* **Dataset**:
□ □ □
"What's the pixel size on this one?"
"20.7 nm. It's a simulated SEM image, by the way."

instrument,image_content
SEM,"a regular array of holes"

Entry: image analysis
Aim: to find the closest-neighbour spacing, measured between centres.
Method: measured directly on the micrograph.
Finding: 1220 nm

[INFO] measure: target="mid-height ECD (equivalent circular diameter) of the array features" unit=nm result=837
□ □ □

* **Brief**:
Would you reproduce the whole listing exactly as it stands?

* **Task answer**:
"What's the pixel size on this one?"
"20.7 nm. It's a simulated SEM image, by the way."

instrument,image_content
SEM,"a regular array of holes"

Entry: image analysis
Aim: to find the closest-neighbour spacing, measured between centres.
Method: measured directly on the micrograph.
Finding: 1220 nm

[INFO] measure: target="mid-height ECD (equivalent circular diameter) of the array features" unit=nm result=837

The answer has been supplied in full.